» **Work item**: The entries below must be retyped in full. Keep every word the same.

——————————

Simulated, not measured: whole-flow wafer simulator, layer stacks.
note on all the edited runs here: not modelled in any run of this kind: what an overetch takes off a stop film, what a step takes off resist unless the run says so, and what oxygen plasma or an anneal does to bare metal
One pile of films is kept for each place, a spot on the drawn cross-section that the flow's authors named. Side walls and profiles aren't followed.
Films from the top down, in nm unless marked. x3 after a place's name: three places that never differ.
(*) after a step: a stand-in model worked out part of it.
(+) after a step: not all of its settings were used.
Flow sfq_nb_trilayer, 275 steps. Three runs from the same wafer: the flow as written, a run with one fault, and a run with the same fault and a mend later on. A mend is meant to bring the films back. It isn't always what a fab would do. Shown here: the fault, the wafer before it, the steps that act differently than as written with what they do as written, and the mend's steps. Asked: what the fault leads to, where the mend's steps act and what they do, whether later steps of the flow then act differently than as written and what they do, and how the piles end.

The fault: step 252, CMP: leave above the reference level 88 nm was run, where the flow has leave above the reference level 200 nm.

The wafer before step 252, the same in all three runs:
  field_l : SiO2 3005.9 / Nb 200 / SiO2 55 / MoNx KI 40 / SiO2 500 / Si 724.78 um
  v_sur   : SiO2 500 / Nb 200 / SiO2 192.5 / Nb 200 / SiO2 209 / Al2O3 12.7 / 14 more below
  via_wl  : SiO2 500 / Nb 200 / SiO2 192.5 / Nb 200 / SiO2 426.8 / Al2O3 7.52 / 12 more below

——————————

» **Task response**:
Simulated, not measured: whole-flow wafer simulator, layer stacks.
note on all the edited runs here: not modelled in any run of this kind: what an overetch takes off a stop film, what a step takes off resist unless the run says so, and what oxygen plasma or an anneal does to bare metal
One pile of films is kept for each place, a spot on the drawn cross-section that the flow's authors named. Side walls and profiles aren't followed.
Films from the top down, in nm unless marked. x3 after a place's name: three places that never differ.
(*) after a step: a stand-in model worked out part of it.
(+) after a step: not all of its settings were used.
Flow sfq_nb_trilayer, 275 steps. Three runs from the same wafer: the flow as written, a run with one fault, and a run with the same fault and a mend later on. A mend is meant to bring the films back. It isn't always what a fab would do. Shown here: the fault, the wafer before it, the steps that act differently than as written with what they do as written, and the mend's steps. Asked: what the fault leads to, where the mend's steps act and what they do, whether later steps of the flow then act differently than as written and what they do, and how the piles end.

The fault: step 252, CMP: leave above the reference level 88 nm was run, where the flow has leave above the reference level 200 nm.

The wafer before step 252, the same in all three runs:
  field_l : SiO2 3005.9 / Nb 200 / SiO2 55 / MoNx KI 40 / SiO2 500 / Si 724.78 um
  v_sur   : SiO2 500 / Nb 200 / SiO2 192.5 / Nb 200 / SiO2 209 / Al2O3 12.7 / 14 more below
  via_wl  : SiO2 500 / Nb 200 / SiO2 192.5 / Nb 200 / SiO2 426.8 / Al2O3 7.52 / 12 more below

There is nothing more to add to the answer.